____ Information

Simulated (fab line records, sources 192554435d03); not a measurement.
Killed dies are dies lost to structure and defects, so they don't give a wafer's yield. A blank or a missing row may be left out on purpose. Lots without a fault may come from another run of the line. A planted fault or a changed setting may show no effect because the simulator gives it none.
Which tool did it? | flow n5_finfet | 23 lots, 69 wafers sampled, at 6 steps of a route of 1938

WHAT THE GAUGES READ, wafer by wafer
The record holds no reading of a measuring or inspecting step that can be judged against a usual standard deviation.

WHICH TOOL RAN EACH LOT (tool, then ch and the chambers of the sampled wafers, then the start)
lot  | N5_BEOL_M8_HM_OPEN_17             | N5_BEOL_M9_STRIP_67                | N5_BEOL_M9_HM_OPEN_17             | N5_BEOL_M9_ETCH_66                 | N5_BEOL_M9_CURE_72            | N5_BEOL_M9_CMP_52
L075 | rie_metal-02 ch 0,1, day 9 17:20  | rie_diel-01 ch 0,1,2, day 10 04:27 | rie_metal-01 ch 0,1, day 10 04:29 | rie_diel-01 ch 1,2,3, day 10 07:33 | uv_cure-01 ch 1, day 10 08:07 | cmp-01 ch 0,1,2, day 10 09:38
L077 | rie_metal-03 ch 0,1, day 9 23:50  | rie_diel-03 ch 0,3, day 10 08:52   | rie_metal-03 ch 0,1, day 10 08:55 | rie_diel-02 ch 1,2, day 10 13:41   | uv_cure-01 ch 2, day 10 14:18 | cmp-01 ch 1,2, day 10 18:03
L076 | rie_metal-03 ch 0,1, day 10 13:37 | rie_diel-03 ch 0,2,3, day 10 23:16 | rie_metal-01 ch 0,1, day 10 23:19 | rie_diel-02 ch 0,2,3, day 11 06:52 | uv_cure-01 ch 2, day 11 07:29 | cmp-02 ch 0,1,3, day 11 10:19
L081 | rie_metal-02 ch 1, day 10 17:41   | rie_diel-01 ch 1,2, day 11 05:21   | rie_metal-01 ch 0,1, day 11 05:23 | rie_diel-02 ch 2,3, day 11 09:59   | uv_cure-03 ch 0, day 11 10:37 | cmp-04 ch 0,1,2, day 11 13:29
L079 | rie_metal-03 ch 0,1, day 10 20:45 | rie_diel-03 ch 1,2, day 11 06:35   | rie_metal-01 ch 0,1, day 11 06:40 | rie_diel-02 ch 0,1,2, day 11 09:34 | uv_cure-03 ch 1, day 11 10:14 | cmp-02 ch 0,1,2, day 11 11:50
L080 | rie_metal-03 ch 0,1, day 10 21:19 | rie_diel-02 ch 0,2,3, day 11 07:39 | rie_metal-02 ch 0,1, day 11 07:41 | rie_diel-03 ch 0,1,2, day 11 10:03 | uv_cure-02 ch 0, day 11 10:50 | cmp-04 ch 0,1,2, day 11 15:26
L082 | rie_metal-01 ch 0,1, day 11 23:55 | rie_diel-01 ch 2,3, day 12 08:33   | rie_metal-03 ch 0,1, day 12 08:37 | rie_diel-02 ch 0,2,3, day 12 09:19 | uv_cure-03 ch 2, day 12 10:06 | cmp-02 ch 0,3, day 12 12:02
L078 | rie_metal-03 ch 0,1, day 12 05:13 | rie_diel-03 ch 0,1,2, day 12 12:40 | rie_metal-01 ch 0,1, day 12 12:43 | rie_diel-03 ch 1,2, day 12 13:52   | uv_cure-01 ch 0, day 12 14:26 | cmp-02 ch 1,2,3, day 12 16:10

________

The entries above hold a line with "Killed dies are" and a later line with "WHICH TOOL RAN". Write out exactly those lines and all lines between, nothing more.

- _Exercise result_:
Killed dies are dies lost to structure and defects, so they don't give a wafer's yield. A blank or a missing row may be left out on purpose. Lots without a fault may come from another run of the line. A planted fault or a changed setting may show no effect because the simulator gives it none.
Which tool did it? | flow n5_finfet | 23 lots, 69 wafers sampled, at 6 steps of a route of 1938

WHAT THE GAUGES READ, wafer by wafer
The record holds no reading of a measuring or inspecting step that can be judged against a usual standard deviation.

WHICH TOOL RAN EACH LOT (tool, then ch and the chambers of the sampled wafers, then the start)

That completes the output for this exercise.